-- WORK ITEM --
Each line of the data needs to be transcribed exactly.

------------------------------------------------------------------------
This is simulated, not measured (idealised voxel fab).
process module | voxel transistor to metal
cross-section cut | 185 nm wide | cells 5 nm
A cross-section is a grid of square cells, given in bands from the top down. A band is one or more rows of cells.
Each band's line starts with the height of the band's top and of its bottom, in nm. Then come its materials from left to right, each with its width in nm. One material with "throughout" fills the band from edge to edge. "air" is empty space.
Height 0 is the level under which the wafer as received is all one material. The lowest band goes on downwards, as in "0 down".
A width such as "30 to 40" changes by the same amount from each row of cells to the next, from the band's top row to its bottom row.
------------------------------------------------------------------------

-- WRITTEN REPLY --
This is simulated, not measured (idealised voxel fab).
process module | voxel transistor to metal
cross-section cut | 185 nm wide | cells 5 nm
A cross-section is a grid of square cells, given in bands from the top down. A band is one or more rows of cells.
Each band's line starts with the height of the band's top and of its bottom, in nm. Then come its materials from left to right, each with its width in nm. One material with "throughout" fills the band from edge to edge. "air" is empty space.
Height 0 is the level under which the wafer as received is all one material. The lowest band goes on downwards, as in "0 down".
A width such as "30 to 40" changes by the same amount from each row of cells to the next, from the band's top row to its bottom row.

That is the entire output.